§ **Exercise**: Write each line again exactly as it is, from the opening line of the records below through the one containing "pad_speed: speed of", and add nothing.

§ **Recorded information**:
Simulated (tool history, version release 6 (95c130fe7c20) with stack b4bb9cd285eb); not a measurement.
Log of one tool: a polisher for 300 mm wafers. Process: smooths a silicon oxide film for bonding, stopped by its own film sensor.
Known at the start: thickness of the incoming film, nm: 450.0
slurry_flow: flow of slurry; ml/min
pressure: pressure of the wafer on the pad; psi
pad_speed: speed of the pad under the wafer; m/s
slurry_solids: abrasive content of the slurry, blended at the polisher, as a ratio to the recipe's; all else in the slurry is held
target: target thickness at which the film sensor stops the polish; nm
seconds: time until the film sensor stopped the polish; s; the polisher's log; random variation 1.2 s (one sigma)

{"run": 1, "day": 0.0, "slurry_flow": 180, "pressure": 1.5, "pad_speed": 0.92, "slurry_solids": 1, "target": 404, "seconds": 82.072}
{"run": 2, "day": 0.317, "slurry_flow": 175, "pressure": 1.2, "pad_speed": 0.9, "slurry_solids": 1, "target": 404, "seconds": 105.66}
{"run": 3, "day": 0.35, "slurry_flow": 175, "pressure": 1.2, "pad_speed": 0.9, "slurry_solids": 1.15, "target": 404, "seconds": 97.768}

§ **Your response**:
Simulated (tool history, version release 6 (95c130fe7c20) with stack b4bb9cd285eb); not a measurement.
Log of one tool: a polisher for 300 mm wafers. Process: smooths a silicon oxide film for bonding, stopped by its own film sensor.
Known at the start: thickness of the incoming film, nm: 450.0
slurry_flow: flow of slurry; ml/min
pressure: pressure of the wafer on the pad; psi
pad_speed: speed of the pad under the wafer; m/s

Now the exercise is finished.